Required action
Wherever the line with "# step NHARC_A_CONTACT_ETCH_78" sits in the listing below, transcribe from it up to and including the line with "# same over-etch-frac=0.3", exactly, and leave the remaining lines out.

Information shown
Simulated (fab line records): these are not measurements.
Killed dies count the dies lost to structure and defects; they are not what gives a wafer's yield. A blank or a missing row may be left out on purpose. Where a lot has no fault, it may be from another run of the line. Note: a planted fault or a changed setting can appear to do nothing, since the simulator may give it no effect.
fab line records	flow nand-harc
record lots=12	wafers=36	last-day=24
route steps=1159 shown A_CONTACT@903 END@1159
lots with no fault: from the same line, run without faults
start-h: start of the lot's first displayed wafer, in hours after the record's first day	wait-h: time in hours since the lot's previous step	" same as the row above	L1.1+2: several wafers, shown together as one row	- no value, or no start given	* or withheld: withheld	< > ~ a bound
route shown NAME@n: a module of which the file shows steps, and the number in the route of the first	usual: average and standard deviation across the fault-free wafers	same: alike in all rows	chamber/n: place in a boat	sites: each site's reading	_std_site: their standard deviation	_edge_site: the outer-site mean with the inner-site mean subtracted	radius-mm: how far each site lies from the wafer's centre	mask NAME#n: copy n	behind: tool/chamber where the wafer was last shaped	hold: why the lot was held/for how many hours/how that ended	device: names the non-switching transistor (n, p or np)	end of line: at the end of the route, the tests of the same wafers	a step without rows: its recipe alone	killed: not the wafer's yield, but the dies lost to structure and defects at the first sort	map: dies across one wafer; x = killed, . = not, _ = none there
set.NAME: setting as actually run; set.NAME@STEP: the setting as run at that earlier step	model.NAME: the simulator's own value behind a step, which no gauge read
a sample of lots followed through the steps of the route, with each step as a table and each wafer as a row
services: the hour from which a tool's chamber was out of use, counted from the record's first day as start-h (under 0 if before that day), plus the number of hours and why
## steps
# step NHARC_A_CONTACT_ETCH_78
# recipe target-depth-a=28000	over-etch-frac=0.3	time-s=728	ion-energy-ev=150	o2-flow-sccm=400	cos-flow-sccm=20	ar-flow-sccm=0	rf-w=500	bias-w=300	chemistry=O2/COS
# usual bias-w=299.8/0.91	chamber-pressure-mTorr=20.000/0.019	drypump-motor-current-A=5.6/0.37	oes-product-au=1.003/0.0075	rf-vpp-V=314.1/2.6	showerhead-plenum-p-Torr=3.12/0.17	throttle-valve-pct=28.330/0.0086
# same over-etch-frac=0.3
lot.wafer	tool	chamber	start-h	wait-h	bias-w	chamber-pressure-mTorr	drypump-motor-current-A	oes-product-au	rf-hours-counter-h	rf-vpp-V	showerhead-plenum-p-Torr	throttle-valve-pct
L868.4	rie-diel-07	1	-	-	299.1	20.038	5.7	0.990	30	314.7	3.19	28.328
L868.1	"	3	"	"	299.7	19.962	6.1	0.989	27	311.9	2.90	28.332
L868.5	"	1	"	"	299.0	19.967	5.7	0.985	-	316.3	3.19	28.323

Result
# step NHARC_A_CONTACT_ETCH_78
# recipe target-depth-a=28000	over-etch-frac=0.3	time-s=728	ion-energy-ev=150	o2-flow-sccm=400	cos-flow-sccm=20	ar-flow-sccm=0	rf-w=500	bias-w=300	chemistry=O2/COS
# usual bias-w=299.8/0.91	chamber-pressure-mTorr=20.000/0.019	drypump-motor-current-A=5.6/0.37	oes-product-au=1.003/0.0075	rf-vpp-V=314.1/2.6	showerhead-plenum-p-Torr=3.12/0.17	throttle-valve-pct=28.330/0.0086
# same over-etch-frac=0.3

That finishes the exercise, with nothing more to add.